#### Activity
Only one stretch of the listing below is wanted. Begin at the line that has "# These are", stop after the line that has "4 MASKED_ETCH with", and repeat every line in between exactly.

#### Source data
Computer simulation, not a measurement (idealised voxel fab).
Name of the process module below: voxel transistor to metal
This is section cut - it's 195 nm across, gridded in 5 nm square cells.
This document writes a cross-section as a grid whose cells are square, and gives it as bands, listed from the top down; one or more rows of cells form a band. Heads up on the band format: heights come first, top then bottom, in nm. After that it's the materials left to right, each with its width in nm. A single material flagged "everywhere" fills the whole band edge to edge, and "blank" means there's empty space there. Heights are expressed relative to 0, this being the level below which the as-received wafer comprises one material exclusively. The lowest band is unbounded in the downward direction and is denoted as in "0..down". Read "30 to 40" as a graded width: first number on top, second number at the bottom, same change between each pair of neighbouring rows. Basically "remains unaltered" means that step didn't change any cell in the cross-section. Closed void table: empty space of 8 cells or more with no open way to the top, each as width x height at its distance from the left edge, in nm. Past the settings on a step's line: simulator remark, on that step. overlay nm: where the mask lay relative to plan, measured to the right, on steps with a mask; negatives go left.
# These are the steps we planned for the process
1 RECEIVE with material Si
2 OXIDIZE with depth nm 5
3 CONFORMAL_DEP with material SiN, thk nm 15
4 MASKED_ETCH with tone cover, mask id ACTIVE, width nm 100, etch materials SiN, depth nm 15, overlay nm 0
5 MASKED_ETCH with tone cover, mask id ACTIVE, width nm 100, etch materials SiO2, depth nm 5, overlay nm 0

#### Answer space
# These are the steps we planned for the process
1 RECEIVE with material Si
2 OXIDIZE with depth nm 5
3 CONFORMAL_DEP with material SiN, thk nm 15
4 MASKED_ETCH with tone cover, mask id ACTIVE, width nm 100, etch materials SiN, depth nm 15, overlay nm 0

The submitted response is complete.